ACTION ITEM: Word for word, return the lines from the top of the listing to the line containing "mid-height width of", both ends included, and no others.

GIVEN INFORMATION:
^^^^^^^^
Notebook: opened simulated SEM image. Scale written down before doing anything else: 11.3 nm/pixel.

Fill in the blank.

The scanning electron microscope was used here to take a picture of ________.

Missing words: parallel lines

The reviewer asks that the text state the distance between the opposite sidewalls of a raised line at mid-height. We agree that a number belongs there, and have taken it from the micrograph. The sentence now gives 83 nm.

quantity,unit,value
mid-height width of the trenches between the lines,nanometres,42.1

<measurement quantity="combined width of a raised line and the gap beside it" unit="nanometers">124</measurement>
^^^^^^^^

EXPECTED ANSWER:
Notebook: opened simulated SEM image. Scale written down before doing anything else: 11.3 nm/pixel.

Fill in the blank.

The scanning electron microscope was used here to take a picture of ________.

Missing words: parallel lines

The reviewer asks that the text state the distance between the opposite sidewalls of a raised line at mid-height. We agree that a number belongs there, and have taken it from the micrograph. The sentence now gives 83 nm.

quantity,unit,value
mid-height width of the trenches between the lines,nanometres,42.1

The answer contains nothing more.